*Assigned task*. An exact copy of all the records is the expected answer.

BEGIN

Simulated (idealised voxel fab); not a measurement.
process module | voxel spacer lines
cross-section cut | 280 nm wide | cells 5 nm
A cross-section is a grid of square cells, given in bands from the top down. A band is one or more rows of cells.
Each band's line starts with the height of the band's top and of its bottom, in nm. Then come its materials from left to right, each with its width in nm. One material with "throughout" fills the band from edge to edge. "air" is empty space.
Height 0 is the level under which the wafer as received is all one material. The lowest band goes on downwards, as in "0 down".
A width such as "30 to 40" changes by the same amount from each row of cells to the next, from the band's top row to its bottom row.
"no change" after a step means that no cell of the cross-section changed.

END

*Exercise result*.
Simulated (idealised voxel fab); not a measurement.
process module | voxel spacer lines
cross-section cut | 280 nm wide | cells 5 nm
A cross-section is a grid of square cells, given in bands from the top down. A band is one or more rows of cells.
Each band's line starts with the height of the band's top and of its bottom, in nm. Then come its materials from left to right, each with its width in nm. One material with "throughout" fills the band from edge to edge. "air" is empty space.
Height 0 is the level under which the wafer as received is all one material. The lowest band goes on downwards, as in "0 down".
A width such as "30 to 40" changes by the same amount from each row of cells to the next, from the band's top row to its bottom row.
"no change" after a step means that no cell of the cross-section changed.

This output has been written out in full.